——

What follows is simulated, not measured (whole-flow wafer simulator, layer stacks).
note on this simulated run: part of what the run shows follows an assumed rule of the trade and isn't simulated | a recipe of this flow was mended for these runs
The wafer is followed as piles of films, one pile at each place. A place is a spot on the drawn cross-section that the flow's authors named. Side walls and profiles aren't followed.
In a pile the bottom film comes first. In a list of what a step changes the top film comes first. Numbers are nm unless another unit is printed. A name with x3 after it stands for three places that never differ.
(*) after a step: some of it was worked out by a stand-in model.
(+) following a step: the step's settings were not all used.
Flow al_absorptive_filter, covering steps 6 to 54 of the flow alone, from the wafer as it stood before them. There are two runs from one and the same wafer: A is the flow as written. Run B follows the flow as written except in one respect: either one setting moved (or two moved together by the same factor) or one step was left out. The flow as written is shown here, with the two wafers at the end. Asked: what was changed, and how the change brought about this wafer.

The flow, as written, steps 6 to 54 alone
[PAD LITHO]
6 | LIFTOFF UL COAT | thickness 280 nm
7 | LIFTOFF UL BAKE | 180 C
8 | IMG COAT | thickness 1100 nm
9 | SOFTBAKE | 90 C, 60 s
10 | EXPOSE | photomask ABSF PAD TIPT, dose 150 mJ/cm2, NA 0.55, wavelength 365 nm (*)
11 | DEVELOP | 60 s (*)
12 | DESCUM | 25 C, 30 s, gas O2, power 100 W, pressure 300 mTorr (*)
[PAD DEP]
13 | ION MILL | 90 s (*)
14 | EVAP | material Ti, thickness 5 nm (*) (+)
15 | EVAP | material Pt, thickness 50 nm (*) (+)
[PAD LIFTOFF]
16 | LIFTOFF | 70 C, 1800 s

——

(Requirement) Nothing in the data may be omitted; transcribe it exactly.

(Exercise response)
What follows is simulated, not measured (whole-flow wafer simulator, layer stacks).
note on this simulated run: part of what the run shows follows an assumed rule of the trade and isn't simulated | a recipe of this flow was mended for these runs
The wafer is followed as piles of films, one pile at each place. A place is a spot on the drawn cross-section that the flow's authors named. Side walls and profiles aren't followed.
In a pile the bottom film comes first. In a list of what a step changes the top film comes first. Numbers are nm unless another unit is printed. A name with x3 after it stands for three places that never differ.
(*) after a step: some of it was worked out by a stand-in model.
(+) following a step: the step's settings were not all used.
Flow al_absorptive_filter, covering steps 6 to 54 of the flow alone, from the wafer as it stood before them. There are two runs from one and the same wafer: A is the flow as written. Run B follows the flow as written except in one respect: either one setting moved (or two moved together by the same factor) or one step was left out. The flow as written is shown here, with the two wafers at the end. Asked: what was changed, and how the change brought about this wafer.

The flow, as written, steps 6 to 54 alone
[PAD LITHO]
6 | LIFTOFF UL COAT | thickness 280 nm
7 | LIFTOFF UL BAKE | 180 C
8 | IMG COAT | thickness 1100 nm
9 | SOFTBAKE | 90 C, 60 s
10 | EXPOSE | photomask ABSF PAD TIPT, dose 150 mJ/cm2, NA 0.55, wavelength 365 nm (*)
11 | DEVELOP | 60 s (*)
12 | DESCUM | 25 C, 30 s, gas O2, power 100 W, pressure 300 mTorr (*)
[PAD DEP]
13 | ION MILL | 90 s (*)
14 | EVAP | material Ti, thickness 5 nm (*) (+)
15 | EVAP | material Pt, thickness 50 nm (*) (+)
[PAD LIFTOFF]
16 | LIFTOFF | 70 C, 1800 s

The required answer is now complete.